ASSIGNMENT:
Using the records below, transcribe word for word the stretch from the line that contains "10 to 0: SiO2 throughout" through the line that contains "50 to 40: aC throughout", both end lines included, and nothing else.

INFORMATION SHOWN:
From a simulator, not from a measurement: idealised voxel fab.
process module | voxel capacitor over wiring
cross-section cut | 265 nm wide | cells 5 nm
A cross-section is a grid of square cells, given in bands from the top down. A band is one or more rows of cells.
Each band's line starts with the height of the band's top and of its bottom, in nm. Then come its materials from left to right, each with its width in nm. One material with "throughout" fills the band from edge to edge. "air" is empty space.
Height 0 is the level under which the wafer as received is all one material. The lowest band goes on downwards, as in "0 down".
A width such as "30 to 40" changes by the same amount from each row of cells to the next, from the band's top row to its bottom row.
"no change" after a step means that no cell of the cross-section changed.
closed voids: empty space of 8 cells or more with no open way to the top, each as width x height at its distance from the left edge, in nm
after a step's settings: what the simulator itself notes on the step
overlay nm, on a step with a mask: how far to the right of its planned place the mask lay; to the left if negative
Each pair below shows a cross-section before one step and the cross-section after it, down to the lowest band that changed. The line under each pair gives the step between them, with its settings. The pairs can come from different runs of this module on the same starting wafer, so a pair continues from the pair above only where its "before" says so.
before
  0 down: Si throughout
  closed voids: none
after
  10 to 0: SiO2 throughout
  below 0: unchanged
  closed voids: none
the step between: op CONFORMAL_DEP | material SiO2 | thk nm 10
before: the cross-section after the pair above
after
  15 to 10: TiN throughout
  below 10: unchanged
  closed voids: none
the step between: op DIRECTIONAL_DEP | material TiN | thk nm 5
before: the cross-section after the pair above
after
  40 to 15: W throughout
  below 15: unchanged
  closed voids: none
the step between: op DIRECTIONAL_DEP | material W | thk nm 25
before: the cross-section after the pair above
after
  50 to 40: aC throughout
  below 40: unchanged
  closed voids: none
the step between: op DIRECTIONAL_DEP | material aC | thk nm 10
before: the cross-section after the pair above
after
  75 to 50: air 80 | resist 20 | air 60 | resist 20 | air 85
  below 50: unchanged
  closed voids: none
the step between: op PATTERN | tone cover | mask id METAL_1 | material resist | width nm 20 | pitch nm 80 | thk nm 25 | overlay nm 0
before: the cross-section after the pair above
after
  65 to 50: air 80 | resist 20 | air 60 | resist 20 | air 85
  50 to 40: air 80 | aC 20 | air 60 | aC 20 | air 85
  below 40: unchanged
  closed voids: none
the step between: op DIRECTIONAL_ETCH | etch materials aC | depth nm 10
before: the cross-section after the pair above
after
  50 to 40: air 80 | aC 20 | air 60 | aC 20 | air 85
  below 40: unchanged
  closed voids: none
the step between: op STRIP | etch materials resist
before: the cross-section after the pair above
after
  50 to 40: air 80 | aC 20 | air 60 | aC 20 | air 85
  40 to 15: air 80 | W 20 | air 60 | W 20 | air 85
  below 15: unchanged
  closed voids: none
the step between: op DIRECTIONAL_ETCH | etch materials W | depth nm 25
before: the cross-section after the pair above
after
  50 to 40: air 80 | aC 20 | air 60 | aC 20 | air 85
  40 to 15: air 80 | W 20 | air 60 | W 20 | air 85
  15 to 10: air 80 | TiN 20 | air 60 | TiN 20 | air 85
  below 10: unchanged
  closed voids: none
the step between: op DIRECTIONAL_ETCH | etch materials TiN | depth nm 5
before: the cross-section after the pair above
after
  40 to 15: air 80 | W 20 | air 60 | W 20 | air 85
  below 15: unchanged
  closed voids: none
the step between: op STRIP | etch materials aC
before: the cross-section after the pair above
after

EXERCISE RESPONSE:
  10 to 0: SiO2 throughout
  below 0: unchanged
  closed voids: none
the step between: op CONFORMAL_DEP | material SiO2 | thk nm 10
before: the cross-section after the pair above
after
  15 to 10: TiN throughout
  below 10: unchanged
  closed voids: none
the step between: op DIRECTIONAL_DEP | material TiN | thk nm 5
before: the cross-section after the pair above
after
  40 to 15: W throughout
  below 15: unchanged
  closed voids: none
the step between: op DIRECTIONAL_DEP | material W | thk nm 25
before: the cross-section after the pair above
after
  50 to 40: aC throughout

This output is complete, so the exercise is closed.